___ Supplied material ___

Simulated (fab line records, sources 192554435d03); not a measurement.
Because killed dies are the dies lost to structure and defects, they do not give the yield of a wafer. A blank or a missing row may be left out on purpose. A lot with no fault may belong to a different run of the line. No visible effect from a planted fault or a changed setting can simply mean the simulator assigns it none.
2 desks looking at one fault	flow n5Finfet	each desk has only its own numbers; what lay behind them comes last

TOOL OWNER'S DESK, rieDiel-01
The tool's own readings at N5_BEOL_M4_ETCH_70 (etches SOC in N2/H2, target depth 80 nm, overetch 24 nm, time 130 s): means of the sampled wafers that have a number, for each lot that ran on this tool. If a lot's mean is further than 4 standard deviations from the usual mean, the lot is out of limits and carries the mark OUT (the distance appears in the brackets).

___

| Required action |
Every record should be given again exactly.

| Task result |
Simulated (fab line records, sources 192554435d03); not a measurement.
Because killed dies are the dies lost to structure and defects, they do not give the yield of a wafer. A blank or a missing row may be left out on purpose. A lot with no fault may belong to a different run of the line. No visible effect from a planted fault or a changed setting can simply mean the simulator assigns it none.
2 desks looking at one fault	flow n5Finfet	each desk has only its own numbers; what lay behind them comes last

TOOL OWNER'S DESK, rieDiel-01
The tool's own readings at N5_BEOL_M4_ETCH_70 (etches SOC in N2/H2, target depth 80 nm, overetch 24 nm, time 130 s): means of the sampled wafers that have a number, for each lot that ran on this tool. If a lot's mean is further than 4 standard deviations from the usual mean, the lot is out of limits and carries the mark OUT (the distance appears in the brackets).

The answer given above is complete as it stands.